Required action:
Please take the entries below from the first line through the line containing "Which of the" and repeat them exactly, leaving out everything after.

___ Records supplied ___
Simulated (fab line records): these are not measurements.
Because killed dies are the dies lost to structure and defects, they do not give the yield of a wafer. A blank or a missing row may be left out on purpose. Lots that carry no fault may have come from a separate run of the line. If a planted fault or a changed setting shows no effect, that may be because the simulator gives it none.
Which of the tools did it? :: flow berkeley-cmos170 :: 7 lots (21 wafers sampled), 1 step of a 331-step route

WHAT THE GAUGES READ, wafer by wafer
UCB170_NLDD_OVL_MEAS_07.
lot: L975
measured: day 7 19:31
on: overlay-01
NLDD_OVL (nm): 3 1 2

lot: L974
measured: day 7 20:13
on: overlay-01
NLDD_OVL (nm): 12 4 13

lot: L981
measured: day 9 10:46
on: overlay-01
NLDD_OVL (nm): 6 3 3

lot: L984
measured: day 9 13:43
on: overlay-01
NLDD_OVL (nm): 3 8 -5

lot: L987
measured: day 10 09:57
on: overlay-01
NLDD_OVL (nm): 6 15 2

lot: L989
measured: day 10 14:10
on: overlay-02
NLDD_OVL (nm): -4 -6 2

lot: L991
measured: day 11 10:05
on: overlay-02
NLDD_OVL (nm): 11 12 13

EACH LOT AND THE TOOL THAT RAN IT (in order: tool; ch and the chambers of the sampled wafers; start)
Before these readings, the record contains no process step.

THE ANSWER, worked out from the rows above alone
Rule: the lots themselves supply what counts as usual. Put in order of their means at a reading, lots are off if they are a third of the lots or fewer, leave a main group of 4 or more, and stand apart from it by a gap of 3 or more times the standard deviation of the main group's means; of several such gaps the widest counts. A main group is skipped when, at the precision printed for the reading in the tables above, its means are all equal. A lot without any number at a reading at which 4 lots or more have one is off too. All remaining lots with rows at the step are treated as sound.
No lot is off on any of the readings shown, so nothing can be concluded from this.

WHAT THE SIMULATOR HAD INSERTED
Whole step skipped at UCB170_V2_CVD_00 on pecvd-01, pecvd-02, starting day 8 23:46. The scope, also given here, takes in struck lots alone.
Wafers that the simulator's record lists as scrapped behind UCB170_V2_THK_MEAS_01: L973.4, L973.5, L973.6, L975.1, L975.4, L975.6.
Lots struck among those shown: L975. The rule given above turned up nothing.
___

Task answer:
Simulated (fab line records): these are not measurements.
Because killed dies are the dies lost to structure and defects, they do not give the yield of a wafer. A blank or a missing row may be left out on purpose. Lots that carry no fault may have come from a separate run of the line. If a planted fault or a changed setting shows no effect, that may be because the simulator gives it none.
Which of the tools did it? :: flow berkeley-cmos170 :: 7 lots (21 wafers sampled), 1 step of a 331-step route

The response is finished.